◆ **Assigned task**
Take the entries below and print, exactly, the stretch from the line containing "The tool may" through the line containing "The simulator leaves", both included.

——

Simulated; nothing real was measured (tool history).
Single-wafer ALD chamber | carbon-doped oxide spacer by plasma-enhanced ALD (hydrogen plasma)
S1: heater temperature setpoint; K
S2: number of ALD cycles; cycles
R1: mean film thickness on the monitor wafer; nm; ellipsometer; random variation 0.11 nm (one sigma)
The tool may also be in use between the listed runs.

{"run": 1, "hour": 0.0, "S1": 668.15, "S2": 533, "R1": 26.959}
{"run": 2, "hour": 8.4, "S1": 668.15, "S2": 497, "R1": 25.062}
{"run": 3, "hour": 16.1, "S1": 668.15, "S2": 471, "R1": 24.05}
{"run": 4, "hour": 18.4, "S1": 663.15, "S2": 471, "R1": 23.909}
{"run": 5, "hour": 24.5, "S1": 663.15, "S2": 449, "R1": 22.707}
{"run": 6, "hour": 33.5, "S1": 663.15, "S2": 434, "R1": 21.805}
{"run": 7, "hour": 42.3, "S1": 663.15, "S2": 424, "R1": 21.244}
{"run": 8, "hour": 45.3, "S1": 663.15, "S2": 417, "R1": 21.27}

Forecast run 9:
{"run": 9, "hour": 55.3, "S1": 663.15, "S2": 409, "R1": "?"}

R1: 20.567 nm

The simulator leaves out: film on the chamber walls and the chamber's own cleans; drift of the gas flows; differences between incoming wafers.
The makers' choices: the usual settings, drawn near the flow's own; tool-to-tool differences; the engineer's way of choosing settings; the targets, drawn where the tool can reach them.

——

◆ **Task answer**
The tool may also be in use between the listed runs.

{"run": 1, "hour": 0.0, "S1": 668.15, "S2": 533, "R1": 26.959}
{"run": 2, "hour": 8.4, "S1": 668.15, "S2": 497, "R1": 25.062}
{"run": 3, "hour": 16.1, "S1": 668.15, "S2": 471, "R1": 24.05}
{"run": 4, "hour": 18.4, "S1": 663.15, "S2": 471, "R1": 23.909}
{"run": 5, "hour": 24.5, "S1": 663.15, "S2": 449, "R1": 22.707}
{"run": 6, "hour": 33.5, "S1": 663.15, "S2": 434, "R1": 21.805}
{"run": 7, "hour": 42.3, "S1": 663.15, "S2": 424, "R1": 21.244}
{"run": 8, "hour": 45.3, "S1": 663.15, "S2": 417, "R1": 21.27}

Forecast run 9:
{"run": 9, "hour": 55.3, "S1": 663.15, "S2": 409, "R1": "?"}

R1: 20.567 nm

The simulator leaves out: film on the chamber walls and the chamber's own cleans; drift of the gas flows; differences between incoming wafers.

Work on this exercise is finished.